-*-
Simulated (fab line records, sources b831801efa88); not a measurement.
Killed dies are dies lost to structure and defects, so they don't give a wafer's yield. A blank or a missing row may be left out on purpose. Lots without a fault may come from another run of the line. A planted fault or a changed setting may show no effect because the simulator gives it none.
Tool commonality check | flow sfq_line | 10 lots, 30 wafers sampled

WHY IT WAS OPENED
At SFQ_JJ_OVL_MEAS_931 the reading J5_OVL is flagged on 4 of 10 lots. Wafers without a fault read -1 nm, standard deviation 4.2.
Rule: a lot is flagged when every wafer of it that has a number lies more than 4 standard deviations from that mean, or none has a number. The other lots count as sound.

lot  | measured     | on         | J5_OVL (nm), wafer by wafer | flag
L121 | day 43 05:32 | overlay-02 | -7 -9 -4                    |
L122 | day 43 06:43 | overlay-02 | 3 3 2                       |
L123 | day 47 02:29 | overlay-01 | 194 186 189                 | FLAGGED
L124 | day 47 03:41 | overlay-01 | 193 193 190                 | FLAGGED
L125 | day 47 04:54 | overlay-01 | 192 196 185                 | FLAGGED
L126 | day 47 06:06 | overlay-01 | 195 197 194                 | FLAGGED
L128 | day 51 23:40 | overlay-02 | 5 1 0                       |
-*-

Transcribe the listing from start to finish, exactly as given.

- **EXERCISE RESULT**
Simulated (fab line records, sources b831801efa88); not a measurement.
Killed dies are dies lost to structure and defects, so they don't give a wafer's yield. A blank or a missing row may be left out on purpose. Lots without a fault may come from another run of the line. A planted fault or a changed setting may show no effect because the simulator gives it none.
Tool commonality check | flow sfq_line | 10 lots, 30 wafers sampled

WHY IT WAS OPENED
At SFQ_JJ_OVL_MEAS_931 the reading J5_OVL is flagged on 4 of 10 lots. Wafers without a fault read -1 nm, standard deviation 4.2.
Rule: a lot is flagged when every wafer of it that has a number lies more than 4 standard deviations from that mean, or none has a number. The other lots count as sound.

lot  | measured     | on         | J5_OVL (nm), wafer by wafer | flag
L121 | day 43 05:32 | overlay-02 | -7 -9 -4                    |
L122 | day 43 06:43 | overlay-02 | 3 3 2                       |
L123 | day 47 02:29 | overlay-01 | 194 186 189                 | FLAGGED
L124 | day 47 03:41 | overlay-01 | 193 193 190                 | FLAGGED
L125 | day 47 04:54 | overlay-01 | 192 196 185                 | FLAGGED
L126 | day 47 06:06 | overlay-01 | 195 197 194                 | FLAGGED
L128 | day 51 23:40 | overlay-02 | 5 1 0                       |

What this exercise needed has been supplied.